_Extracted information_.
◇ ◇ ◇ ◇ ◇ ◇ ◇

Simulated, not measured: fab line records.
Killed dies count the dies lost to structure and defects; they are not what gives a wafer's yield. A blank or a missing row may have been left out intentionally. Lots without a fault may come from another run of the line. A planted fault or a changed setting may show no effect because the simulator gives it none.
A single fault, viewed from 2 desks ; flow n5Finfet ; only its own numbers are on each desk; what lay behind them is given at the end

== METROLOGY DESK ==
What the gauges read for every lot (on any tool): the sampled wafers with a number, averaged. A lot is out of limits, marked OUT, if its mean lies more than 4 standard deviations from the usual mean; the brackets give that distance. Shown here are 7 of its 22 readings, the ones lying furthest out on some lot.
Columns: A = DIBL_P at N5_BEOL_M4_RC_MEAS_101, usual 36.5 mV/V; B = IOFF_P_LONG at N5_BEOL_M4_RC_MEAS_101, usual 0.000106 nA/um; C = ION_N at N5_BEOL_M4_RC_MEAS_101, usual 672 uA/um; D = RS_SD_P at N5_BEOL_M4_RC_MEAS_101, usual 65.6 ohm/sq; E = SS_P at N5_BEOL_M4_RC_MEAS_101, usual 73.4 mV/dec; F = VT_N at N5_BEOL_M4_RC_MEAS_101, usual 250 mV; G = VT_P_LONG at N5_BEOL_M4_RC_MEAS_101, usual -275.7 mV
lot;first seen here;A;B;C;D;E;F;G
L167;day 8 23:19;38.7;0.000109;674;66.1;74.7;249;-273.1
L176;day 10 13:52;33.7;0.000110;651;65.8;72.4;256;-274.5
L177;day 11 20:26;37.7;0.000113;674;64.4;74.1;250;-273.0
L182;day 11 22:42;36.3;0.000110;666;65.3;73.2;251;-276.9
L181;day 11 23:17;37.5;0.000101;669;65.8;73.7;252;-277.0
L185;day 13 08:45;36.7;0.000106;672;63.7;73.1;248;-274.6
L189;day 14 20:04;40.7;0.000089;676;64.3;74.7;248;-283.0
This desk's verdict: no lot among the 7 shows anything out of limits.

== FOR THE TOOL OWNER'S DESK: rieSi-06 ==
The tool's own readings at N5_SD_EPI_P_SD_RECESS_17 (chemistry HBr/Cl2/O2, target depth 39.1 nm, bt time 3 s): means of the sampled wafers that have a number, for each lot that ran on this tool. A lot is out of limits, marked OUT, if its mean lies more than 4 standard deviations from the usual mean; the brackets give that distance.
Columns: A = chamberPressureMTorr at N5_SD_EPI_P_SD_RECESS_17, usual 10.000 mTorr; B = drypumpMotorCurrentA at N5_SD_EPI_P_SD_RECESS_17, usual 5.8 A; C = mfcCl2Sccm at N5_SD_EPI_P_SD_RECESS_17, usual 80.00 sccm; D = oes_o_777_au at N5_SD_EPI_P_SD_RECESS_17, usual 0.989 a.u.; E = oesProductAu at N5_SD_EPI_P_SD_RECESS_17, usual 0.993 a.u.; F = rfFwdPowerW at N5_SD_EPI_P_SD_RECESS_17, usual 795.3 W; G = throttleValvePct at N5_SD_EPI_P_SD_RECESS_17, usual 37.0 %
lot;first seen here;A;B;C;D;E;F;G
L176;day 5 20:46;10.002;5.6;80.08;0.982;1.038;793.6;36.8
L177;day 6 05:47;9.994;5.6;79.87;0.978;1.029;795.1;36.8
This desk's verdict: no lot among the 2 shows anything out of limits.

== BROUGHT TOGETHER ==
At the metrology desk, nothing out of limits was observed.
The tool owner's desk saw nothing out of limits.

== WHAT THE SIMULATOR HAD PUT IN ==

◇ ◇ ◇ ◇ ◇ ◇ ◇

_Required action_. Repeat, exactly as they stand above, the lines from the line with "This desk's verdict: no lot among the 7" to the line with "The tool owner's desk saw", both lines included.

_Solution_.
This desk's verdict: no lot among the 7 shows anything out of limits.

== FOR THE TOOL OWNER'S DESK: rieSi-06 ==
The tool's own readings at N5_SD_EPI_P_SD_RECESS_17 (chemistry HBr/Cl2/O2, target depth 39.1 nm, bt time 3 s): means of the sampled wafers that have a number, for each lot that ran on this tool. A lot is out of limits, marked OUT, if its mean lies more than 4 standard deviations from the usual mean; the brackets give that distance.
Columns: A = chamberPressureMTorr at N5_SD_EPI_P_SD_RECESS_17, usual 10.000 mTorr; B = drypumpMotorCurrentA at N5_SD_EPI_P_SD_RECESS_17, usual 5.8 A; C = mfcCl2Sccm at N5_SD_EPI_P_SD_RECESS_17, usual 80.00 sccm; D = oes_o_777_au at N5_SD_EPI_P_SD_RECESS_17, usual 0.989 a.u.; E = oesProductAu at N5_SD_EPI_P_SD_RECESS_17, usual 0.993 a.u.; F = rfFwdPowerW at N5_SD_EPI_P_SD_RECESS_17, usual 795.3 W; G = throttleValvePct at N5_SD_EPI_P_SD_RECESS_17, usual 37.0 %
lot;first seen here;A;B;C;D;E;F;G
L176;day 5 20:46;10.002;5.6;80.08;0.982;1.038;793.6;36.8
L177;day 6 05:47;9.994;5.6;79.87;0.978;1.029;795.1;36.8
This desk's verdict: no lot among the 2 shows anything out of limits.

== BROUGHT TOGETHER ==
At the metrology desk, nothing out of limits was observed.
The tool owner's desk saw nothing out of limits.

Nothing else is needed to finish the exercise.